Required action:
Of the lines below, write out exactly those from the line with "process module | voxel fin reveal" through the line with "Height 0 is", both included, and skip the rest.

Data excerpts:
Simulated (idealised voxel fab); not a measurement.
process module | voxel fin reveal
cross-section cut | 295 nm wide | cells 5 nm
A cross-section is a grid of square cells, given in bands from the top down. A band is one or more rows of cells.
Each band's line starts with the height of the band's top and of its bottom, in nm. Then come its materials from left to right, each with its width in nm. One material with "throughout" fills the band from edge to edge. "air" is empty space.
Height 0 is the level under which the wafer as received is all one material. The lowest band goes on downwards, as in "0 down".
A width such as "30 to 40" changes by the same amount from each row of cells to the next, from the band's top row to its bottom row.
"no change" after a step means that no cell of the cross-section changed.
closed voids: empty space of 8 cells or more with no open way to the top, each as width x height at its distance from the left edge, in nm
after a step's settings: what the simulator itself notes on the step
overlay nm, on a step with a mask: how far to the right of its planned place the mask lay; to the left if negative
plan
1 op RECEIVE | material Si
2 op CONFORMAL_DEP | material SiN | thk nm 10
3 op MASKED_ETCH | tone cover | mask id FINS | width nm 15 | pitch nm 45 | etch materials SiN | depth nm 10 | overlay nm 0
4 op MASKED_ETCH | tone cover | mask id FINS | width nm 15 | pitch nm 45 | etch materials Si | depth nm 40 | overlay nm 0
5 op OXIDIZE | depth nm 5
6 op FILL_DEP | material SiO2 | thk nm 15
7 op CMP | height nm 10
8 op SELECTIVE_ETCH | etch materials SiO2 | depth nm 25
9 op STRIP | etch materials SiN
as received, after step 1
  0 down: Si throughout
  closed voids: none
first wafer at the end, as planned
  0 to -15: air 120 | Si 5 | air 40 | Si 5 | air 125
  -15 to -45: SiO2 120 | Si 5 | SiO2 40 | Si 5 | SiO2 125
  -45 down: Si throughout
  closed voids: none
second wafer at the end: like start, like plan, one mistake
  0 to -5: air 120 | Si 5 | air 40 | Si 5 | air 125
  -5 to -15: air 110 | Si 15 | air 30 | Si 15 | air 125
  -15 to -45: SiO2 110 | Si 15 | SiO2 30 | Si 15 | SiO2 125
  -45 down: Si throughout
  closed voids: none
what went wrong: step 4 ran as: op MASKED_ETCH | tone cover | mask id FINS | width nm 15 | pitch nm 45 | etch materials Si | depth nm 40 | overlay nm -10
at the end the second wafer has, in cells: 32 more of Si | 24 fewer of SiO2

Response box:
process module | voxel fin reveal
cross-section cut | 295 nm wide | cells 5 nm
A cross-section is a grid of square cells, given in bands from the top down. A band is one or more rows of cells.
Each band's line starts with the height of the band's top and of its bottom, in nm. Then come its materials from left to right, each with its width in nm. One material with "throughout" fills the band from edge to edge. "air" is empty space.
Height 0 is the level under which the wafer as received is all one material. The lowest band goes on downwards, as in "0 down".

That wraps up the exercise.